**Assignment:** Reply with the data below, repeated exactly in full.

*** Block opens ***

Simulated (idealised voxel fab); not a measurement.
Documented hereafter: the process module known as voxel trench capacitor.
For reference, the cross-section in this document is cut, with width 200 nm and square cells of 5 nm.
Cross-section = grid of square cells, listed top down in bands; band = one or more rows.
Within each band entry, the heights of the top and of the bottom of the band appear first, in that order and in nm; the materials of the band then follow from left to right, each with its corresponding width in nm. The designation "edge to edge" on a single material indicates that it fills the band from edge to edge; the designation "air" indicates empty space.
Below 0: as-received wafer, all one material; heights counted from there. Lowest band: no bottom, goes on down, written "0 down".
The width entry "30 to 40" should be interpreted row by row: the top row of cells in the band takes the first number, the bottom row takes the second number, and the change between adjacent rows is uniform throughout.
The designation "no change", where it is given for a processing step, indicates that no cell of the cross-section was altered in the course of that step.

*** Block closes ***

**Expected answer:**
Simulated (idealised voxel fab); not a measurement.
Documented hereafter: the process module known as voxel trench capacitor.
For reference, the cross-section in this document is cut, with width 200 nm and square cells of 5 nm.
Cross-section = grid of square cells, listed top down in bands; band = one or more rows.
Within each band entry, the heights of the top and of the bottom of the band appear first, in that order and in nm; the materials of the band then follow from left to right, each with its corresponding width in nm. The designation "edge to edge" on a single material indicates that it fills the band from edge to edge; the designation "air" indicates empty space.
Below 0: as-received wafer, all one material; heights counted from there. Lowest band: no bottom, goes on down, written "0 down".
The width entry "30 to 40" should be interpreted row by row: the top row of cells in the band takes the first number, the bottom row takes the second number, and the change between adjacent rows is uniform throughout.
The designation "no change", where it is given for a processing step, indicates that no cell of the cross-section was altered in the course of that step.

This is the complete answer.